▶ Work request: Using the material below, return exactly the lines between the one holding "L487.3 implanter-01 0 90.92 0.1 19.993" and the one holding "L488.3 implanter-02 0 97.35 0.1 20.219", inclusive, and no others.

----- Input data

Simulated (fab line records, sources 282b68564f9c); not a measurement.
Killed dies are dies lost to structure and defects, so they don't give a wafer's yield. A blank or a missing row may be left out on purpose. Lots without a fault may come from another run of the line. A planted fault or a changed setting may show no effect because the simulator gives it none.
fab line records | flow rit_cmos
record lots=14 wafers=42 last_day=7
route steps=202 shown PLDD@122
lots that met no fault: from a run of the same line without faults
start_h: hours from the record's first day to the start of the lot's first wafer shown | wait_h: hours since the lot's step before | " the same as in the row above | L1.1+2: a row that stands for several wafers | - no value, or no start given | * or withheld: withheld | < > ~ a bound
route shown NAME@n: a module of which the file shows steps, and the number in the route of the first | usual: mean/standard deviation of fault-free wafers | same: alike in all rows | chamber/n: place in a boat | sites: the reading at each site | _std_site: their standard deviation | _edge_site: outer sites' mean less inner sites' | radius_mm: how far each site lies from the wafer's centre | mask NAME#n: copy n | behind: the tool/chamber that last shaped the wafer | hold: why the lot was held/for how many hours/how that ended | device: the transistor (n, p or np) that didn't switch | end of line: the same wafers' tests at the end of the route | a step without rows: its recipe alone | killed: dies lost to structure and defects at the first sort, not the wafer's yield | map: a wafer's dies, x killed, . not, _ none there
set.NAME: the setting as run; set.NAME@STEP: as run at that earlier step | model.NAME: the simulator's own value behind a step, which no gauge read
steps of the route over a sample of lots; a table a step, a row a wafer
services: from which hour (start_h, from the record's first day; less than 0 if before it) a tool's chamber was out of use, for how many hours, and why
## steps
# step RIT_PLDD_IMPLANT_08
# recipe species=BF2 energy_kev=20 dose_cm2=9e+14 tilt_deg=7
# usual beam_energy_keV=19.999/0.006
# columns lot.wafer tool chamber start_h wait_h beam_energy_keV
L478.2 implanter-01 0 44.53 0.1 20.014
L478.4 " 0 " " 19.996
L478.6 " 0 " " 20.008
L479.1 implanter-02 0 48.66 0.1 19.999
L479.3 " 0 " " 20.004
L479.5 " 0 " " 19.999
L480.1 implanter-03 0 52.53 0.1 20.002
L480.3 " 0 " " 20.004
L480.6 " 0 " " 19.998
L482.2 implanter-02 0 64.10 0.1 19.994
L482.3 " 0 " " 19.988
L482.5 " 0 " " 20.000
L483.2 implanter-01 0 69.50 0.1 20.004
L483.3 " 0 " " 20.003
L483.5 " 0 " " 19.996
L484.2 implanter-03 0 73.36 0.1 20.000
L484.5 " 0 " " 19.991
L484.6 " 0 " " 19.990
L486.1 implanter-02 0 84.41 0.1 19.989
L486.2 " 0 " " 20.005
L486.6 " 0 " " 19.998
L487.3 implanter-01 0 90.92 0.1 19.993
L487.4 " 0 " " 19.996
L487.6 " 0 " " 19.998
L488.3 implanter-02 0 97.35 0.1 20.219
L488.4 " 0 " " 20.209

----------

▶ Written reply:
L487.3 implanter-01 0 90.92 0.1 19.993
L487.4 " 0 " " 19.996
L487.6 " 0 " " 19.998
L488.3 implanter-02 0 97.35 0.1 20.219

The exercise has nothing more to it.